EXTRACTED ENTRIES
== == ==
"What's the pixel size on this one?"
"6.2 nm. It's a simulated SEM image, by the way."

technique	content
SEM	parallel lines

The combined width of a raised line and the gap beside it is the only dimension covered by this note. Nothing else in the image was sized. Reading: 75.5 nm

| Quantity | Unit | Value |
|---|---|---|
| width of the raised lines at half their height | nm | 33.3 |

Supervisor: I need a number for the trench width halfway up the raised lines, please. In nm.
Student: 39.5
== == ==

EXERCISE
Look above for the line holding "The combined width" and the line holding "Supervisor: I need", then output exactly those two lines and every line between them, nothing more.

RESPONSE BOX
The combined width of a raised line and the gap beside it is the only dimension covered by this note. Nothing else in the image was sized. Reading: 75.5 nm

| Quantity | Unit | Value |
|---|---|---|
| width of the raised lines at half their height | nm | 33.3 |

Supervisor: I need a number for the trench width halfway up the raised lines, please. In nm.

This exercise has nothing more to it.